- - -

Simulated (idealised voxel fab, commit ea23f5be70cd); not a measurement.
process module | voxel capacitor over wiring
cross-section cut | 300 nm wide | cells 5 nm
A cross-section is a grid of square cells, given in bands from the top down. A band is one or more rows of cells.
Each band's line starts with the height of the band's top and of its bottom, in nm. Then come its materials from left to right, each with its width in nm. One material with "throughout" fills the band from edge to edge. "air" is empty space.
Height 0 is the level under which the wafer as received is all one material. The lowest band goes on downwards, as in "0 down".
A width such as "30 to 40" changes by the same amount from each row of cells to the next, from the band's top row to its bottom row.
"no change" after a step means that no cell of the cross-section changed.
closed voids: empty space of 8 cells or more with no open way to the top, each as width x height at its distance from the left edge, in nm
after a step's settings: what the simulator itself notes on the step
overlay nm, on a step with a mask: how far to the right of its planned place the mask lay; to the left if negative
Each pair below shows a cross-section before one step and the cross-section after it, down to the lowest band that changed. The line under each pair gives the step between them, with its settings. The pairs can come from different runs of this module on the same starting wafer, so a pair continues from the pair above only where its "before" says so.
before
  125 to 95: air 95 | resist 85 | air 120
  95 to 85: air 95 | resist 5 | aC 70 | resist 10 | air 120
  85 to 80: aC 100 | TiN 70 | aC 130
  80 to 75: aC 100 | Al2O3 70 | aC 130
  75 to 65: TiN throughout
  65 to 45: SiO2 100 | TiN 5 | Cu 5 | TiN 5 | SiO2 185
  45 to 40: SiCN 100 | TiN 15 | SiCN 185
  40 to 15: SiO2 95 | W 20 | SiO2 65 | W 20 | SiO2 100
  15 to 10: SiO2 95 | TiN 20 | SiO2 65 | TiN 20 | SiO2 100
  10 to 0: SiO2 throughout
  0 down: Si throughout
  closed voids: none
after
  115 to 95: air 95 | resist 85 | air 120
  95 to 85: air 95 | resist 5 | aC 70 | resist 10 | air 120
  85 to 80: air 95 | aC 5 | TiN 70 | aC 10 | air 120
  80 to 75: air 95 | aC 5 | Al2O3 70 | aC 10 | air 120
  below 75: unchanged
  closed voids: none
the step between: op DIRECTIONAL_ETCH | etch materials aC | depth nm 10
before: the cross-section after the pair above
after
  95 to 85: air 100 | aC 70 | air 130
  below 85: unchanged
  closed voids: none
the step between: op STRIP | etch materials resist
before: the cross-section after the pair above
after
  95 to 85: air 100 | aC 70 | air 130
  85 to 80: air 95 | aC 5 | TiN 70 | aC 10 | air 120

- - -

Work item. Print exactly the lines above from the one with "cross-section cut | 300 nm wide | cells 5 nm" to the one with "A cross-section is", including both.

Expected answer.
cross-section cut | 300 nm wide | cells 5 nm
A cross-section is a grid of square cells, given in bands from the top down. A band is one or more rows of cells.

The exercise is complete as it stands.